- [WORK TASK] In the listing below, repeat exactly every line from the first through the line containing "</measurement>", with nothing else.

------------------------------------

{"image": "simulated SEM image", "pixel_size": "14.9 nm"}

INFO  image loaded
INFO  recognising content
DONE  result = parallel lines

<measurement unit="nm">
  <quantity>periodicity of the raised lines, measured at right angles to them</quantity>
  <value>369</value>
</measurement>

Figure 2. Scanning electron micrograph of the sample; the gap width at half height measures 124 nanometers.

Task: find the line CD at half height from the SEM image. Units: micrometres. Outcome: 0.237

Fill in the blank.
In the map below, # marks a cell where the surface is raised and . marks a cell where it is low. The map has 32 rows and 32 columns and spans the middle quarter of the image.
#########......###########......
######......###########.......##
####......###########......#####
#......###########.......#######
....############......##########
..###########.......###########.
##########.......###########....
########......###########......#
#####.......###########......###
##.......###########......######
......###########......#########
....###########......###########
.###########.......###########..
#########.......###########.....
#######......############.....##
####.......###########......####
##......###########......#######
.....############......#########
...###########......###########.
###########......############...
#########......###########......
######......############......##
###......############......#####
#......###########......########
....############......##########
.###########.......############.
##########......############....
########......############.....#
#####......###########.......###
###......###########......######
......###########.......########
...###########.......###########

------------------------------------

- [RESPONSE AREA]
{"image": "simulated SEM image", "pixel_size": "14.9 nm"}

INFO  image loaded
INFO  recognising content
DONE  result = parallel lines

<measurement unit="nm">
  <quantity>periodicity of the raised lines, measured at right angles to them</quantity>
  <value>369</value>
</measurement>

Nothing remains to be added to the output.